* [REQUIREMENT] Please give the data again in full, exactly as it reads.

* [PROVIDED INFORMATION]
● ● ●

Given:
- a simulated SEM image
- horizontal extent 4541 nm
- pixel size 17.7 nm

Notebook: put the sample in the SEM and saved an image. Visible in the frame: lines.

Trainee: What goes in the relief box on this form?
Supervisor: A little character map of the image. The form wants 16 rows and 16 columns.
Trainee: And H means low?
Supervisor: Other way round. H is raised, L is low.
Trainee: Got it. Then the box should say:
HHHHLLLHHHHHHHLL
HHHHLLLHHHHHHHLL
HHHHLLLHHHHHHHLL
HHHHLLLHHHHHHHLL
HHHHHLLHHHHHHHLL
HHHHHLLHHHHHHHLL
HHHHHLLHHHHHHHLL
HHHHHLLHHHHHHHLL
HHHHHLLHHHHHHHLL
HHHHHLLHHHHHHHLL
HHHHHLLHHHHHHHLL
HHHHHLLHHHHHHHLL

● ● ●

* [ANSWER BOX]
Given:
- a simulated SEM image
- horizontal extent 4541 nm
- pixel size 17.7 nm

Notebook: put the sample in the SEM and saved an image. Visible in the frame: lines.

Trainee: What goes in the relief box on this form?
Supervisor: A little character map of the image. The form wants 16 rows and 16 columns.
Trainee: And H means low?
Supervisor: Other way round. H is raised, L is low.
Trainee: Got it. Then the box should say:
HHHHLLLHHHHHHHLL
HHHHLLLHHHHHHHLL
HHHHLLLHHHHHHHLL
HHHHLLLHHHHHHHLL
HHHHHLLHHHHHHHLL
HHHHHLLHHHHHHHLL
HHHHHLLHHHHHHHLL
HHHHHLLHHHHHHHLL
HHHHHLLHHHHHHHLL
HHHHHLLHHHHHHHLL
HHHHHLLHHHHHHHLL
HHHHHLLHHHHHHHLL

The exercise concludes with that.